EXERCISE:
Of the lines in the data below, write out exactly those from the one holding "FROM THE SPLIT" through the one holding "- N5_BEOL_M8_DESCUM_16: chemistry", both included.

PROVIDED INFORMATION:
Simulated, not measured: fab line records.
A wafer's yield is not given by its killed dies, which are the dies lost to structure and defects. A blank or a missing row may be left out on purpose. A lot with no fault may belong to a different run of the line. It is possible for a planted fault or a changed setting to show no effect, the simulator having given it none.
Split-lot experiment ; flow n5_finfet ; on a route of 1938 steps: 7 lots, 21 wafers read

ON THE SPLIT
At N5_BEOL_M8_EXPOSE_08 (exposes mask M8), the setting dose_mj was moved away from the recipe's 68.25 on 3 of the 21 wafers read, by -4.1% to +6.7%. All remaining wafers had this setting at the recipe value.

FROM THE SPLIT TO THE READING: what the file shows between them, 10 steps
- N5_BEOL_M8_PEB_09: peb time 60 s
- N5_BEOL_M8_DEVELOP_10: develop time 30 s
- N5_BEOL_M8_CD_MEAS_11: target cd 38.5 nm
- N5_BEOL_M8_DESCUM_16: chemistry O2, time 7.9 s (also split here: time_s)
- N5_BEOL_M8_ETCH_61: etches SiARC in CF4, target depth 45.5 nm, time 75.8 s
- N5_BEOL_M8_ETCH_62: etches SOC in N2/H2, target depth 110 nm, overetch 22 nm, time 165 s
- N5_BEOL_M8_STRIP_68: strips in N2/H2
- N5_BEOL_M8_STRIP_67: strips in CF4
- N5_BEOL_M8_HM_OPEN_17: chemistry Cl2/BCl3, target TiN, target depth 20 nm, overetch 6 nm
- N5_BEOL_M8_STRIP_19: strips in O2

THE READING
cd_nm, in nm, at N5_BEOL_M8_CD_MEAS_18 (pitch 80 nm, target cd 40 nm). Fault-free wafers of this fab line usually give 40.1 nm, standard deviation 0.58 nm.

EXERCISE SOLUTION:
FROM THE SPLIT TO THE READING: what the file shows between them, 10 steps
- N5_BEOL_M8_PEB_09: peb time 60 s
- N5_BEOL_M8_DEVELOP_10: develop time 30 s
- N5_BEOL_M8_CD_MEAS_11: target cd 38.5 nm
- N5_BEOL_M8_DESCUM_16: chemistry O2, time 7.9 s (also split here: time_s)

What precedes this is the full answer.